## PROVIDED DATA
◆ ◆ ◆ ◆ ◆
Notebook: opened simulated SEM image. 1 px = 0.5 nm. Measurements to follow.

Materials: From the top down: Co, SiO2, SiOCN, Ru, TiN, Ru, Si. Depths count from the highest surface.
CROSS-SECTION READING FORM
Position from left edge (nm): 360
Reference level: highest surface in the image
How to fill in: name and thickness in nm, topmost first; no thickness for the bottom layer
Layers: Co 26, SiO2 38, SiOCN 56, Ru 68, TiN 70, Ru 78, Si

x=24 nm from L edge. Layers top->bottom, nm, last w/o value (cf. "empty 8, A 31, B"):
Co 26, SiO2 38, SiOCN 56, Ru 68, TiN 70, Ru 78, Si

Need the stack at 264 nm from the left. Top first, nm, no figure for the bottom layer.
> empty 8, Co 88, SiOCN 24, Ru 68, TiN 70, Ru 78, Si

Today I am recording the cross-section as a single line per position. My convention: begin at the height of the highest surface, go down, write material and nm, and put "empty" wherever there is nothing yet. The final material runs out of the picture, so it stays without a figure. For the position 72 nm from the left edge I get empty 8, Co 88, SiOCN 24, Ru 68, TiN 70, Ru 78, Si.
◆ ◆ ◆ ◆ ◆

## REQUIRED ACTION
Every record shown above should be set down again exactly.

## WRITTEN SOLUTION
Notebook: opened simulated SEM image. 1 px = 0.5 nm. Measurements to follow.

Materials: From the top down: Co, SiO2, SiOCN, Ru, TiN, Ru, Si. Depths count from the highest surface.
CROSS-SECTION READING FORM
Position from left edge (nm): 360
Reference level: highest surface in the image
How to fill in: name and thickness in nm, topmost first; no thickness for the bottom layer
Layers: Co 26, SiO2 38, SiOCN 56, Ru 68, TiN 70, Ru 78, Si

x=24 nm from L edge. Layers top->bottom, nm, last w/o value (cf. "empty 8, A 31, B"):
Co 26, SiO2 38, SiOCN 56, Ru 68, TiN 70, Ru 78, Si

Need the stack at 264 nm from the left. Top first, nm, no figure for the bottom layer.
> empty 8, Co 88, SiOCN 24, Ru 68, TiN 70, Ru 78, Si

Today I am recording the cross-section as a single line per position. My convention: begin at the height of the highest surface, go down, write material and nm, and put "empty" wherever there is nothing yet. The final material runs out of the picture, so it stays without a figure. For the position 72 nm from the left edge I get empty 8, Co 88, SiOCN 24, Ru 68, TiN 70, Ru 78, Si.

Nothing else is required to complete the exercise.